WORK ITEM: After locating the line that contains "FLOW AS WRITTEN, without" in the data below, set down exactly that line and each one after it through the line that contains "step 9, DEVELOP (thickness 700 nm, 60 s)", and nothing more.

Start of EXTRACTED ENTRIES
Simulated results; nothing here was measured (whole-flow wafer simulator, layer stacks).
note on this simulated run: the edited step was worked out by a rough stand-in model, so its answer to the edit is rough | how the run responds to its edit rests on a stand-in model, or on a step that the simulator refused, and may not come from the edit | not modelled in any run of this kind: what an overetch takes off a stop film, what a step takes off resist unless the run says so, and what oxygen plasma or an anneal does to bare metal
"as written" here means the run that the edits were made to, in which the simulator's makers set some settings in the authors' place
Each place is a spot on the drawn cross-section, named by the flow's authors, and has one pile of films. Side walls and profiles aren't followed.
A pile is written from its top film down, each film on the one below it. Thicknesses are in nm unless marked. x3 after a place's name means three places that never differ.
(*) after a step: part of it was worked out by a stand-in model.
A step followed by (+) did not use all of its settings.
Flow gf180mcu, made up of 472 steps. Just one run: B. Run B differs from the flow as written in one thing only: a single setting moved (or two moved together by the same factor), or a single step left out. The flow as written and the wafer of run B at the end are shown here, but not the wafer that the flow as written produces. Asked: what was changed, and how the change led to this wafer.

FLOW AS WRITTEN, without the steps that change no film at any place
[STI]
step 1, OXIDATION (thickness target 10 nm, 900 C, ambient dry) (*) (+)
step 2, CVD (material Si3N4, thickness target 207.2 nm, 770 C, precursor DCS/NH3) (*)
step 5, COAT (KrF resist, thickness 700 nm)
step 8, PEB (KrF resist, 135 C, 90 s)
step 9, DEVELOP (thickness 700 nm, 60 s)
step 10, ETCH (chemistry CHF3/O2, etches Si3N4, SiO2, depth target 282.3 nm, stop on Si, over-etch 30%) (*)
End of EXTRACTED ENTRIES

ANSWER AREA:
FLOW AS WRITTEN, without the steps that change no film at any place
[STI]
step 1, OXIDATION (thickness target 10 nm, 900 C, ambient dry) (*) (+)
step 2, CVD (material Si3N4, thickness target 207.2 nm, 770 C, precursor DCS/NH3) (*)
step 5, COAT (KrF resist, thickness 700 nm)
step 8, PEB (KrF resist, 135 C, 90 s)
step 9, DEVELOP (thickness 700 nm, 60 s)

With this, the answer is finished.